### Work task
Repeat, exactly as written, the lines of the records below from the first through the line with "feature,value,unit", but none past it.

### Information supplied
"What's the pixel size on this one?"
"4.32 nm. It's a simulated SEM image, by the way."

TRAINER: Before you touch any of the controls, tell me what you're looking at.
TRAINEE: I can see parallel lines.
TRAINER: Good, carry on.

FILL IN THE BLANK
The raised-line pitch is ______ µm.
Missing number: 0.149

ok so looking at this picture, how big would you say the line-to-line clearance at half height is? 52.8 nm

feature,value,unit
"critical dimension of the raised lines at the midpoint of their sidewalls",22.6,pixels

### Written solution
"What's the pixel size on this one?"
"4.32 nm. It's a simulated SEM image, by the way."

TRAINER: Before you touch any of the controls, tell me what you're looking at.
TRAINEE: I can see parallel lines.
TRAINER: Good, carry on.

FILL IN THE BLANK
The raised-line pitch is ______ µm.
Missing number: 0.149

ok so looking at this picture, how big would you say the line-to-line clearance at half height is? 52.8 nm

feature,value,unit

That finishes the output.